**Entries shown:**
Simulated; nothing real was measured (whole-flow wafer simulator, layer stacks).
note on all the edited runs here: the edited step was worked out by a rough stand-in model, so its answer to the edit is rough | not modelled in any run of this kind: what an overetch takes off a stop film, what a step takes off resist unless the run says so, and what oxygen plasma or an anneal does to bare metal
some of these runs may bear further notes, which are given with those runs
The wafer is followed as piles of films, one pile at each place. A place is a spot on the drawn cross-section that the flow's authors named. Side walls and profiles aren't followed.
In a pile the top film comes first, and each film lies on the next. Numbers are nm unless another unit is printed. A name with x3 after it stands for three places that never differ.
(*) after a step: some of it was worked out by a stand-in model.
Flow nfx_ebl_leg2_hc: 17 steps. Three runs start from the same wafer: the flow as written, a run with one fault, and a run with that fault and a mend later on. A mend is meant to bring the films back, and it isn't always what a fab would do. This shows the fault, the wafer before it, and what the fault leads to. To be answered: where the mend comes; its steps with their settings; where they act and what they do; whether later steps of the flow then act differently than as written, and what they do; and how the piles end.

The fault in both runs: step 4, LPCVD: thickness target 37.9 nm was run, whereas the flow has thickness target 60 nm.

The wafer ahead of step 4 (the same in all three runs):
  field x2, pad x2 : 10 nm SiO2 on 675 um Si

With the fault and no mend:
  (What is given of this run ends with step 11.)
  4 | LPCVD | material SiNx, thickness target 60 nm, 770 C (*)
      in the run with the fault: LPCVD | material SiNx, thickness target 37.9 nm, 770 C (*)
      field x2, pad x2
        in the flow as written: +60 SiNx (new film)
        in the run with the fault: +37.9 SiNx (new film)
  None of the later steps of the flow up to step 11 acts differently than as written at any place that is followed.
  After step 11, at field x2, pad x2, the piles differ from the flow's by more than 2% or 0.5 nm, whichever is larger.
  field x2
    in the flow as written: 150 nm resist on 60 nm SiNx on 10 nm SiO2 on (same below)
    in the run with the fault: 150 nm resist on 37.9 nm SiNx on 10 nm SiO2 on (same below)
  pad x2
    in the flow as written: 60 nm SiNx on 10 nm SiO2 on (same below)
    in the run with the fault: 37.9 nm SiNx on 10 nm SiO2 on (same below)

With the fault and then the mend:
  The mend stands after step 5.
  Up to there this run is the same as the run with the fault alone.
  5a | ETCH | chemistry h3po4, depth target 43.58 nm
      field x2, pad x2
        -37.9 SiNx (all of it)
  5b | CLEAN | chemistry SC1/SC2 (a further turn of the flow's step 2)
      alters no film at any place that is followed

**Activity:**
From the first line of the listing above through the line that contains "The wafer is", set down each line without alteration, and nothing else.

**Worked solution:**
Simulated; nothing real was measured (whole-flow wafer simulator, layer stacks).
note on all the edited runs here: the edited step was worked out by a rough stand-in model, so its answer to the edit is rough | not modelled in any run of this kind: what an overetch takes off a stop film, what a step takes off resist unless the run says so, and what oxygen plasma or an anneal does to bare metal
some of these runs may bear further notes, which are given with those runs
The wafer is followed as piles of films, one pile at each place. A place is a spot on the drawn cross-section that the flow's authors named. Side walls and profiles aren't followed.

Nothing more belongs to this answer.